WORK ITEM
Search the listing below for the line containing "10) op DIRECTIONAL_DEP". From there through the line containing "11) op MASKED_ETCH", transcribe every line exactly, both ends included.

EXCERPTED DATA
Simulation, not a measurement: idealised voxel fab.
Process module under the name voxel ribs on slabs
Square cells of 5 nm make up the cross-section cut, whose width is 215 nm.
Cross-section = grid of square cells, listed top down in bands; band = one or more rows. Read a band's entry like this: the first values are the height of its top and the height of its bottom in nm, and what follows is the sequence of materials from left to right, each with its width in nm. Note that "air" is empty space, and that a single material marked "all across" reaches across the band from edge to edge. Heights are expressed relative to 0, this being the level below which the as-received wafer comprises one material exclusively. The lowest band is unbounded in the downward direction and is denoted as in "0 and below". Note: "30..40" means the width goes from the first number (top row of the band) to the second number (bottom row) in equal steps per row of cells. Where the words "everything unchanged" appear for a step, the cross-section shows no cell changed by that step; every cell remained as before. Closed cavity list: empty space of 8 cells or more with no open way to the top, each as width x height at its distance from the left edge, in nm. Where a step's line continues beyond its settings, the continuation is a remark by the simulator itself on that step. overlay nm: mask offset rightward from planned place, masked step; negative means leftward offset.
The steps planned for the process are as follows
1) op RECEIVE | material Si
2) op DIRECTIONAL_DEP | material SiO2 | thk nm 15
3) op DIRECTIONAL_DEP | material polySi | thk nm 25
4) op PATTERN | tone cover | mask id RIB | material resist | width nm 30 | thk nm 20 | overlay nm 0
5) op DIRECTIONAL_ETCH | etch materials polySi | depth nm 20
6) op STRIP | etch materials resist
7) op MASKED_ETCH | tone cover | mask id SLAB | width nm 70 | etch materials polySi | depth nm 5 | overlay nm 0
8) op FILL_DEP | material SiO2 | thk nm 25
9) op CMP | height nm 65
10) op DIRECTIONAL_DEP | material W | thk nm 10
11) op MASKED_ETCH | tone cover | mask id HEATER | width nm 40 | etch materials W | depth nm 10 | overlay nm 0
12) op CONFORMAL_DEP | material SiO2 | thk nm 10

WRITTEN SOLUTION
10) op DIRECTIONAL_DEP | material W | thk nm 10
11) op MASKED_ETCH | tone cover | mask id HEATER | width nm 40 | etch materials W | depth nm 10 | overlay nm 0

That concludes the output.